··· GIVEN RECORDS ···

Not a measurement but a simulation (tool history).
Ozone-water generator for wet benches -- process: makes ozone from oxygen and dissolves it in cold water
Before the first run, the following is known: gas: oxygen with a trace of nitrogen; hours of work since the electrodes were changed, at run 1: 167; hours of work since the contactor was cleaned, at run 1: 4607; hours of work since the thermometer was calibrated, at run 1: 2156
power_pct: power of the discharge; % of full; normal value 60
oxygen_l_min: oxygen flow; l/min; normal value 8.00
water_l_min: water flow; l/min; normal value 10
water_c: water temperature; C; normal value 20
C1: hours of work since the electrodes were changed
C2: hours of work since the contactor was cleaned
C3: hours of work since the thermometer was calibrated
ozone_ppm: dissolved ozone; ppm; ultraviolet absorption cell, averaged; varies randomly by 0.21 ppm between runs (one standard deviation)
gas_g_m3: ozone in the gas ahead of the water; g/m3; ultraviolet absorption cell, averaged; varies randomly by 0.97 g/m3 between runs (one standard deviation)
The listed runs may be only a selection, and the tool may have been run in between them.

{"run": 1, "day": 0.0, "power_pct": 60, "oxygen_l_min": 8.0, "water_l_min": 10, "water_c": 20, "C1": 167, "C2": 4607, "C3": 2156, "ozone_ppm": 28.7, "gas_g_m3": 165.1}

···

# WORK ITEM:
Please give back every line of the listing exactly as it stands.

# RESULT:
Not a measurement but a simulation (tool history).
Ozone-water generator for wet benches -- process: makes ozone from oxygen and dissolves it in cold water
Before the first run, the following is known: gas: oxygen with a trace of nitrogen; hours of work since the electrodes were changed, at run 1: 167; hours of work since the contactor was cleaned, at run 1: 4607; hours of work since the thermometer was calibrated, at run 1: 2156
power_pct: power of the discharge; % of full; normal value 60
oxygen_l_min: oxygen flow; l/min; normal value 8.00
water_l_min: water flow; l/min; normal value 10
water_c: water temperature; C; normal value 20
C1: hours of work since the electrodes were changed
C2: hours of work since the contactor was cleaned
C3: hours of work since the thermometer was calibrated
ozone_ppm: dissolved ozone; ppm; ultraviolet absorption cell, averaged; varies randomly by 0.21 ppm between runs (one standard deviation)
gas_g_m3: ozone in the gas ahead of the water; g/m3; ultraviolet absorption cell, averaged; varies randomly by 0.97 g/m3 between runs (one standard deviation)
The listed runs may be only a selection, and the tool may have been run in between them.

{"run": 1, "day": 0.0, "power_pct": 60, "oxygen_l_min": 8.0, "water_l_min": 10, "water_c": 20, "C1": 167, "C2": 4607, "C3": 2156, "ozone_ppm": 28.7, "gas_g_m3": 165.1}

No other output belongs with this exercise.